┌─ Entries shown

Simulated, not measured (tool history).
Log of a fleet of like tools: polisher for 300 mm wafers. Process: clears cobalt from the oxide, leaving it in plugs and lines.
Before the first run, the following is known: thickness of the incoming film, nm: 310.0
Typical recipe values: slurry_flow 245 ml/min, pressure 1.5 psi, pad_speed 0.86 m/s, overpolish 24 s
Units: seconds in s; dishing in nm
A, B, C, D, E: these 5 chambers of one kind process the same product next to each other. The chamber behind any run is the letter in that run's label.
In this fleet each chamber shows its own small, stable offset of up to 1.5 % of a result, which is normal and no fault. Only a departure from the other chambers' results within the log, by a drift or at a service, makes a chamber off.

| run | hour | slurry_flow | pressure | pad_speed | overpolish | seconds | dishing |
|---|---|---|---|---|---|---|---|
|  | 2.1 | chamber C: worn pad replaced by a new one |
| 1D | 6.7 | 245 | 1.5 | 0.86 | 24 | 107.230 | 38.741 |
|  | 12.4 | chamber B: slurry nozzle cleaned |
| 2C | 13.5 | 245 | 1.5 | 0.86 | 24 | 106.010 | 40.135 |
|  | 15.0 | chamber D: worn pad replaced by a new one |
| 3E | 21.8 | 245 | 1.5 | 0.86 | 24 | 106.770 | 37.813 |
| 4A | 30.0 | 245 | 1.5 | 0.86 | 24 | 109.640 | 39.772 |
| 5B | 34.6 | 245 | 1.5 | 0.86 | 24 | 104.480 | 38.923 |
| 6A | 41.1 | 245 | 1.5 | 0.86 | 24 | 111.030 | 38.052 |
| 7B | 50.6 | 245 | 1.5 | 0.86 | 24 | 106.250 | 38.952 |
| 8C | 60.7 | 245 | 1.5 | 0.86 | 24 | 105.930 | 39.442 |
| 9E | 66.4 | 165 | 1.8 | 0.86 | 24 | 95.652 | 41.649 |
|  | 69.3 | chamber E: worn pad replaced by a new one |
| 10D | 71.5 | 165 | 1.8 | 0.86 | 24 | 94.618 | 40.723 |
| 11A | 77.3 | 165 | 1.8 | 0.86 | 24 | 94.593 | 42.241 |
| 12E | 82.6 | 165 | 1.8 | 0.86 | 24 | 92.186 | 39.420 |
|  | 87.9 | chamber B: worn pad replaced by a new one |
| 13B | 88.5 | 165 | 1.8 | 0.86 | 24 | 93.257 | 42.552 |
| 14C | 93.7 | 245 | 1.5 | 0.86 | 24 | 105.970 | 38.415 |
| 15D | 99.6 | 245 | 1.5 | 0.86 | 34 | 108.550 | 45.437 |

└─

### Required action:
Between the first line of the entries above and the line with "107.230 | 38.741 |", both included, copy every line exactly and nothing outside that range.

### Problem solution:
Simulated, not measured (tool history).
Log of a fleet of like tools: polisher for 300 mm wafers. Process: clears cobalt from the oxide, leaving it in plugs and lines.
Before the first run, the following is known: thickness of the incoming film, nm: 310.0
Typical recipe values: slurry_flow 245 ml/min, pressure 1.5 psi, pad_speed 0.86 m/s, overpolish 24 s
Units: seconds in s; dishing in nm
A, B, C, D, E: these 5 chambers of one kind process the same product next to each other. The chamber behind any run is the letter in that run's label.
In this fleet each chamber shows its own small, stable offset of up to 1.5 % of a result, which is normal and no fault. Only a departure from the other chambers' results within the log, by a drift or at a service, makes a chamber off.

| run | hour | slurry_flow | pressure | pad_speed | overpolish | seconds | dishing |
|---|---|---|---|---|---|---|---|
|  | 2.1 | chamber C: worn pad replaced by a new one |
| 1D | 6.7 | 245 | 1.5 | 0.86 | 24 | 107.230 | 38.741 |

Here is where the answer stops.